__Required action__:
Stopping at the line that holds "mean etch depth across the wafer (angstrom): scatterometry", repeat the lines below exactly, starting from the very first and including that final line.

__Information shown__:
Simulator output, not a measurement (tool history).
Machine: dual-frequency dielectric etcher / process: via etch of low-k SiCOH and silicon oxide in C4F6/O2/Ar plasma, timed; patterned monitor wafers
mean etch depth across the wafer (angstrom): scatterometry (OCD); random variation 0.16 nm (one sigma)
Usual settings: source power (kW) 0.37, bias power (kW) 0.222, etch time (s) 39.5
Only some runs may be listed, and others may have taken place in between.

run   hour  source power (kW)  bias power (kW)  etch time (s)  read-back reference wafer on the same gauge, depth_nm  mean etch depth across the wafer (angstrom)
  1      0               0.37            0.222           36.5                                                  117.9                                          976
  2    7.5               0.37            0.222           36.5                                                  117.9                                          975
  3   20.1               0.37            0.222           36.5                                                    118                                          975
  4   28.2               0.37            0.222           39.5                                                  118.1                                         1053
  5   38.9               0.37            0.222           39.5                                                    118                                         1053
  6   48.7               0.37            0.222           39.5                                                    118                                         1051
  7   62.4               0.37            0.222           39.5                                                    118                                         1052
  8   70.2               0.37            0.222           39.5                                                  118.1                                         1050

__Answer space__:
Simulator output, not a measurement (tool history).
Machine: dual-frequency dielectric etcher / process: via etch of low-k SiCOH and silicon oxide in C4F6/O2/Ar plasma, timed; patterned monitor wafers
mean etch depth across the wafer (angstrom): scatterometry (OCD); random variation 0.16 nm (one sigma)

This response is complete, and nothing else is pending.